%%

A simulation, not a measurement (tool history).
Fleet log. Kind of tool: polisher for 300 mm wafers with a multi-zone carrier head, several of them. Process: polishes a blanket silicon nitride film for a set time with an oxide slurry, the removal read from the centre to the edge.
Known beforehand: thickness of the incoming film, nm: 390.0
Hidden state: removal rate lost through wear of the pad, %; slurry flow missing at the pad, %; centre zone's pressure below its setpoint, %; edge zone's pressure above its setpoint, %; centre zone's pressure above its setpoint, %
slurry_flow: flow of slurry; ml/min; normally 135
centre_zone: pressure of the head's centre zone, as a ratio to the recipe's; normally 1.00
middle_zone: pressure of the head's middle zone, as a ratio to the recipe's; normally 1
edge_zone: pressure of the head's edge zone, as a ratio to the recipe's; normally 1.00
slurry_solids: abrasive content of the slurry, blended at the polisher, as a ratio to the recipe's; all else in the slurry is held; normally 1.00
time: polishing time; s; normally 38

%%

■ Work request ■
Every record must be given again exactly as it was written.

■ Answer space ■
A simulation, not a measurement (tool history).
Fleet log. Kind of tool: polisher for 300 mm wafers with a multi-zone carrier head, several of them. Process: polishes a blanket silicon nitride film for a set time with an oxide slurry, the removal read from the centre to the edge.
Known beforehand: thickness of the incoming film, nm: 390.0
Hidden state: removal rate lost through wear of the pad, %; slurry flow missing at the pad, %; centre zone's pressure below its setpoint, %; edge zone's pressure above its setpoint, %; centre zone's pressure above its setpoint, %
slurry_flow: flow of slurry; ml/min; normally 135
centre_zone: pressure of the head's centre zone, as a ratio to the recipe's; normally 1.00
middle_zone: pressure of the head's middle zone, as a ratio to the recipe's; normally 1
edge_zone: pressure of the head's edge zone, as a ratio to the recipe's; normally 1.00
slurry_solids: abrasive content of the slurry, blended at the polisher, as a ratio to the recipe's; all else in the slurry is held; normally 1.00
time: polishing time; s; normally 38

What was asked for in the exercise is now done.